_ACTION ITEM_
Copy verbatim the block of lines in the entries below whose first line contains "3D,0.654,0.29,0.064,78,166.8,779.4,412.8,43.63,462.63" and whose last line contains "5A,0.871,0.29,0.064,78,455.7,829.8,959.3,43.595,459.56". Leave out all other lines.

RECORDS PROVIDED START

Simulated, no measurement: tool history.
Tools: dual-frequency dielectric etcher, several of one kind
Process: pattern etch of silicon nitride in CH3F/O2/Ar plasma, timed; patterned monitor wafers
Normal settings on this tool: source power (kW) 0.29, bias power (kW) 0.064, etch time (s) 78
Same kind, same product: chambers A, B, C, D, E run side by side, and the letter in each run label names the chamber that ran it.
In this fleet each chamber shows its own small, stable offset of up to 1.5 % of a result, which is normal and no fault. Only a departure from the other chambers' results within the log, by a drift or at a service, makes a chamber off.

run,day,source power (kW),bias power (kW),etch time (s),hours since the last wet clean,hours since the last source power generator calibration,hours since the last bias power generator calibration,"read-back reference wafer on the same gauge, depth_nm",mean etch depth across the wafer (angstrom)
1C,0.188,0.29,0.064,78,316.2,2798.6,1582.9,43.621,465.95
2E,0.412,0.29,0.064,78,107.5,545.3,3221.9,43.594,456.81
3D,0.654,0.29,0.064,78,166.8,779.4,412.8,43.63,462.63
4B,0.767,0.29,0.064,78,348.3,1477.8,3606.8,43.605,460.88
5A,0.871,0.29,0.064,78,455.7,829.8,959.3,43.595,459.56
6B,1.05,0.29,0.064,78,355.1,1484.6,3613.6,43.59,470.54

RECORDS PROVIDED END

_WRITTEN ANSWER_
3D,0.654,0.29,0.064,78,166.8,779.4,412.8,43.63,462.63
4B,0.767,0.29,0.064,78,348.3,1477.8,3606.8,43.605,460.88
5A,0.871,0.29,0.064,78,455.7,829.8,959.3,43.595,459.56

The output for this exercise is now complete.